::: Given records :::

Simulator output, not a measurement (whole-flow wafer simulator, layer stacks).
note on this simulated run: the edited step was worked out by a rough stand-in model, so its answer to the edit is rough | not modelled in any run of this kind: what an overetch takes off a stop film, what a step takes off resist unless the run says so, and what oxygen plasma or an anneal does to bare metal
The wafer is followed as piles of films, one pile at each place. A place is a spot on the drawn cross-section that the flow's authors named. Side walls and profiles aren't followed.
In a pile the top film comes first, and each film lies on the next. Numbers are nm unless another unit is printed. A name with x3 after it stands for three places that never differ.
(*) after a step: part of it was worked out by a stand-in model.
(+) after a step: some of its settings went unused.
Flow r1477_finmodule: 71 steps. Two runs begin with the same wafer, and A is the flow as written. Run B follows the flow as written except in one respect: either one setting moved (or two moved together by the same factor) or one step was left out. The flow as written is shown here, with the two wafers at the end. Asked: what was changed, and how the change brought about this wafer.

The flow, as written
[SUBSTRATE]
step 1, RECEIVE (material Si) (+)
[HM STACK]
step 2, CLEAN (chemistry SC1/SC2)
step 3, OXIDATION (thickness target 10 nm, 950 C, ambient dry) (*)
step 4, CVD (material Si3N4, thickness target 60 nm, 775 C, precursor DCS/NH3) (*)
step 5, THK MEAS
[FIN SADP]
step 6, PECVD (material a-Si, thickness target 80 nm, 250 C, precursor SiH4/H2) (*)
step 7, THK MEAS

:::

Assignment. Each record above should be reproduced in full, exactly as it stands.

Your response.
Simulator output, not a measurement (whole-flow wafer simulator, layer stacks).
note on this simulated run: the edited step was worked out by a rough stand-in model, so its answer to the edit is rough | not modelled in any run of this kind: what an overetch takes off a stop film, what a step takes off resist unless the run says so, and what oxygen plasma or an anneal does to bare metal
The wafer is followed as piles of films, one pile at each place. A place is a spot on the drawn cross-section that the flow's authors named. Side walls and profiles aren't followed.
In a pile the top film comes first, and each film lies on the next. Numbers are nm unless another unit is printed. A name with x3 after it stands for three places that never differ.
(*) after a step: part of it was worked out by a stand-in model.
(+) after a step: some of its settings went unused.
Flow r1477_finmodule: 71 steps. Two runs begin with the same wafer, and A is the flow as written. Run B follows the flow as written except in one respect: either one setting moved (or two moved together by the same factor) or one step was left out. The flow as written is shown here, with the two wafers at the end. Asked: what was changed, and how the change brought about this wafer.

The flow, as written
[SUBSTRATE]
step 1, RECEIVE (material Si) (+)
[HM STACK]
step 2, CLEAN (chemistry SC1/SC2)
step 3, OXIDATION (thickness target 10 nm, 950 C, ambient dry) (*)
step 4, CVD (material Si3N4, thickness target 60 nm, 775 C, precursor DCS/NH3) (*)
step 5, THK MEAS
[FIN SADP]
step 6, PECVD (material a-Si, thickness target 80 nm, 250 C, precursor SiH4/H2) (*)
step 7, THK MEAS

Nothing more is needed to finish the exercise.